REQUIREMENT: Every record shown below is to be output exactly.

▼

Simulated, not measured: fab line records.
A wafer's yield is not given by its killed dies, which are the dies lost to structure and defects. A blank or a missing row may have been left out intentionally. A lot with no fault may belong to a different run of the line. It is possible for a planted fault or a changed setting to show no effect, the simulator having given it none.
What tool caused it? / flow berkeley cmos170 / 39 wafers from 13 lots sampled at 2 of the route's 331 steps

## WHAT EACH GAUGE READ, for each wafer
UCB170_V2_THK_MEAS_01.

▲

EXERCISE RESPONSE:
Simulated, not measured: fab line records.
A wafer's yield is not given by its killed dies, which are the dies lost to structure and defects. A blank or a missing row may have been left out intentionally. A lot with no fault may belong to a different run of the line. It is possible for a planted fault or a changed setting to show no effect, the simulator having given it none.
What tool caused it? / flow berkeley cmos170 / 39 wafers from 13 lots sampled at 2 of the route's 331 steps

## WHAT EACH GAUGE READ, for each wafer
UCB170_V2_THK_MEAS_01.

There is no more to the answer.